[SOURCE MATERIAL Boundary: Start]
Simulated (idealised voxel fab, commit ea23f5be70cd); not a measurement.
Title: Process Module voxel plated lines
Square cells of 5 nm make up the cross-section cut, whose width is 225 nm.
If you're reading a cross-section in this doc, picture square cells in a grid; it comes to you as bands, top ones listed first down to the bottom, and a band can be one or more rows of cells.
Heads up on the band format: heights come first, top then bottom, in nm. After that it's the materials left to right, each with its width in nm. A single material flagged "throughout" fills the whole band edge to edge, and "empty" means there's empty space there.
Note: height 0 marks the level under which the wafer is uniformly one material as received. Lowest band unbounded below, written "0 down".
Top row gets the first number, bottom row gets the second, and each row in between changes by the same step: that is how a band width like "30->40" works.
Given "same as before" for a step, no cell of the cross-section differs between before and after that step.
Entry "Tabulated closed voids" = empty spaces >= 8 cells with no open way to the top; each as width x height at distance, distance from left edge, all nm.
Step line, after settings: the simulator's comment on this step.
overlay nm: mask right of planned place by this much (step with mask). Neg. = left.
[SOURCE MATERIAL Boundary: End]

■ **WORK INSTRUCTION**
Write down all the entries again without a single difference.

■ **EXERCISE RESPONSE**
Simulated (idealised voxel fab, commit ea23f5be70cd); not a measurement.
Title: Process Module voxel plated lines
Square cells of 5 nm make up the cross-section cut, whose width is 225 nm.
If you're reading a cross-section in this doc, picture square cells in a grid; it comes to you as bands, top ones listed first down to the bottom, and a band can be one or more rows of cells.
Heads up on the band format: heights come first, top then bottom, in nm. After that it's the materials left to right, each with its width in nm. A single material flagged "throughout" fills the whole band edge to edge, and "empty" means there's empty space there.
Note: height 0 marks the level under which the wafer is uniformly one material as received. Lowest band unbounded below, written "0 down".
Top row gets the first number, bottom row gets the second, and each row in between changes by the same step: that is how a band width like "30->40" works.
Given "same as before" for a step, no cell of the cross-section differs between before and after that step.
Entry "Tabulated closed voids" = empty spaces >= 8 cells with no open way to the top; each as width x height at distance, distance from left edge, all nm.
Step line, after settings: the simulator's comment on this step.
overlay nm: mask right of planned place by this much (step with mask). Neg. = left.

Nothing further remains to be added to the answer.